## Work order
Only one portion of the data is to be written out: from the line bearing "Technique | SEM |" through the line bearing "<tr><td>The ridge width". Write it exactly as it appears.

*** Excerpted records Section Begins ***
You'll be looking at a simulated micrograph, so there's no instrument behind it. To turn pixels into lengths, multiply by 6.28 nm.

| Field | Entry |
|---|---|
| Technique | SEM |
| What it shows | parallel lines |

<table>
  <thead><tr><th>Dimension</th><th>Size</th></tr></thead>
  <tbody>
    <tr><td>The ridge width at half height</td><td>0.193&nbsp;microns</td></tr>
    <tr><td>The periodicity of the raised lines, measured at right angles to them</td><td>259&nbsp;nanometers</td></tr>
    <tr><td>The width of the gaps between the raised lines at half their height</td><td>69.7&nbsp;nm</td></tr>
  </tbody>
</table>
*** Excerpted records Section Ends ***

## Your solution
| Technique | SEM |
| What it shows | parallel lines |

<table>
  <thead><tr><th>Dimension</th><th>Size</th></tr></thead>
  <tbody>
    <tr><td>The ridge width at half height</td><td>0.193&nbsp;microns</td></tr>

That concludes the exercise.